----- Dataset excerpts -----

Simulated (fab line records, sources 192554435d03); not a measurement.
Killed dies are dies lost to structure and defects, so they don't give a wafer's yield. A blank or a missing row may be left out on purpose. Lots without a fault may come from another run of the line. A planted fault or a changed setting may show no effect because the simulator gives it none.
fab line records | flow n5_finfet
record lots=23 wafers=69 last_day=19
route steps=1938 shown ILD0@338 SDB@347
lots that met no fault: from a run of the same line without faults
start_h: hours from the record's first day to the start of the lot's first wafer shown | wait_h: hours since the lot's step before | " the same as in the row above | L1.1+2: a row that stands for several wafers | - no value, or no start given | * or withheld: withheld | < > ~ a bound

-----

_Exercise:_
Exactly those lines that run from the start of the listing to the line containing "lots that met" should be output, and no others.

_Task response:_
Simulated (fab line records, sources 192554435d03); not a measurement.
Killed dies are dies lost to structure and defects, so they don't give a wafer's yield. A blank or a missing row may be left out on purpose. Lots without a fault may come from another run of the line. A planted fault or a changed setting may show no effect because the simulator gives it none.
fab line records | flow n5_finfet
record lots=23 wafers=69 last_day=19
route steps=1938 shown ILD0@338 SDB@347
lots that met no fault: from a run of the same line without faults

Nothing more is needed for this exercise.